Segment Start: SOURCE INFORMATION
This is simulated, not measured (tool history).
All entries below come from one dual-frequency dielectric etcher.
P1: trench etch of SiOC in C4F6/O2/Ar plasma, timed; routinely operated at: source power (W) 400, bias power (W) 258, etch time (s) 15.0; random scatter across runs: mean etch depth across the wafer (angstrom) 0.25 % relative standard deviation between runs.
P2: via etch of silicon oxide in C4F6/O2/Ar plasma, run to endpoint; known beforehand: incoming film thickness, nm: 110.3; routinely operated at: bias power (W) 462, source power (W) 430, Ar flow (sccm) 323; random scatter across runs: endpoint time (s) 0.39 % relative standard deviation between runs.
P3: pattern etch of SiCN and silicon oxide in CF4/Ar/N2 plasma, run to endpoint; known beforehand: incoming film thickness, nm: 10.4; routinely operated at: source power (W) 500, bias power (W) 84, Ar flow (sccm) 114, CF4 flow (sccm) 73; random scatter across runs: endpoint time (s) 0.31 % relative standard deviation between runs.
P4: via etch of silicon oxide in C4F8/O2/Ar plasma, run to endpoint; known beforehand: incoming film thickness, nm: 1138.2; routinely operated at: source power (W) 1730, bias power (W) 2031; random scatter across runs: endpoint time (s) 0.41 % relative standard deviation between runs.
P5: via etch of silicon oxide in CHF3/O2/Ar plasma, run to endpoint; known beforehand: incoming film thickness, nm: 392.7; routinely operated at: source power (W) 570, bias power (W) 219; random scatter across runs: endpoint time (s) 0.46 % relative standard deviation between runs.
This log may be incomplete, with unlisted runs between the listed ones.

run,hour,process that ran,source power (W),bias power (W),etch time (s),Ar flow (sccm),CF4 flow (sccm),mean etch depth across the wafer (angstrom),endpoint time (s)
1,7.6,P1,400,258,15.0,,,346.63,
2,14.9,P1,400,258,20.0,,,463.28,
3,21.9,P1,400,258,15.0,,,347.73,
Segment End: SOURCE INFORMATION

» ACTIVITY: Write out exactly the lines between the start of the entries and the line containing "All entries below", including that line and the first one.

» TASK RESULT:
This is simulated, not measured (tool history).
All entries below come from one dual-frequency dielectric etcher.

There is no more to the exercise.